WORK ORDER: Give back all of the data exactly as it appears here.

EXTRACTED RECORDS:
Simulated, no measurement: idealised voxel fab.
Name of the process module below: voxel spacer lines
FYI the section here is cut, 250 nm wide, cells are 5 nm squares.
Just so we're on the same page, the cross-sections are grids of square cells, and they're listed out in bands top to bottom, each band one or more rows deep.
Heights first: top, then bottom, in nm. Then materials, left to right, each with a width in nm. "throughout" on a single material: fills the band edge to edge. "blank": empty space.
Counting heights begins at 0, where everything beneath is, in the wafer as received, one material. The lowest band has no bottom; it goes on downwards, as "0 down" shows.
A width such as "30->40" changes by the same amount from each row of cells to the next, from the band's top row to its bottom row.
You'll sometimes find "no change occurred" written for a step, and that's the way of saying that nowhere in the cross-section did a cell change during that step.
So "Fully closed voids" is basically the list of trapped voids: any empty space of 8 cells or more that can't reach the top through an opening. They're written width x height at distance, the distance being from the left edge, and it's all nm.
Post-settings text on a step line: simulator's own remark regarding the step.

RESPONSE BOX:
Simulated, no measurement: idealised voxel fab.
Name of the process module below: voxel spacer lines
FYI the section here is cut, 250 nm wide, cells are 5 nm squares.
Just so we're on the same page, the cross-sections are grids of square cells, and they're listed out in bands top to bottom, each band one or more rows deep.
Heights first: top, then bottom, in nm. Then materials, left to right, each with a width in nm. "throughout" on a single material: fills the band edge to edge. "blank": empty space.
Counting heights begins at 0, where everything beneath is, in the wafer as received, one material. The lowest band has no bottom; it goes on downwards, as "0 down" shows.
A width such as "30->40" changes by the same amount from each row of cells to the next, from the band's top row to its bottom row.
You'll sometimes find "no change occurred" written for a step, and that's the way of saying that nowhere in the cross-section did a cell change during that step.
So "Fully closed voids" is basically the list of trapped voids: any empty space of 8 cells or more that can't reach the top through an opening. They're written width x height at distance, the distance being from the left edge, and it's all nm.
Post-settings text on a step line: simulator's own remark regarding the step.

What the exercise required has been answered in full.